**Brief:** All entries below are to be duplicated verbatim.

**Dataset:**
※ ※ ※
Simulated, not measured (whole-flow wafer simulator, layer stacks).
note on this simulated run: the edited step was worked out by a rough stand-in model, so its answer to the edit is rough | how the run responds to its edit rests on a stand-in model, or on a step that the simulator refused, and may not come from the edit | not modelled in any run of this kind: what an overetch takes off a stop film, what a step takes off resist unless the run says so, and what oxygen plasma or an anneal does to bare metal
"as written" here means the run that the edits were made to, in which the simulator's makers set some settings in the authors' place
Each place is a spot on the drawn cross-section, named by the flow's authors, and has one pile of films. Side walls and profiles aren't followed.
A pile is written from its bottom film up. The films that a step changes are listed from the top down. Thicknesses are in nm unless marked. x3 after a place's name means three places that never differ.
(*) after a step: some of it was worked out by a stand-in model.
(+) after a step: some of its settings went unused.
※ ※ ※

**Task response:**
Simulated, not measured (whole-flow wafer simulator, layer stacks).
note on this simulated run: the edited step was worked out by a rough stand-in model, so its answer to the edit is rough | how the run responds to its edit rests on a stand-in model, or on a step that the simulator refused, and may not come from the edit | not modelled in any run of this kind: what an overetch takes off a stop film, what a step takes off resist unless the run says so, and what oxygen plasma or an anneal does to bare metal
"as written" here means the run that the edits were made to, in which the simulator's makers set some settings in the authors' place
Each place is a spot on the drawn cross-section, named by the flow's authors, and has one pile of films. Side walls and profiles aren't followed.
A pile is written from its bottom film up. The films that a step changes are listed from the top down. Thicknesses are in nm unless marked. x3 after a place's name means three places that never differ.
(*) after a step: some of it was worked out by a stand-in model.
(+) after a step: some of its settings went unused.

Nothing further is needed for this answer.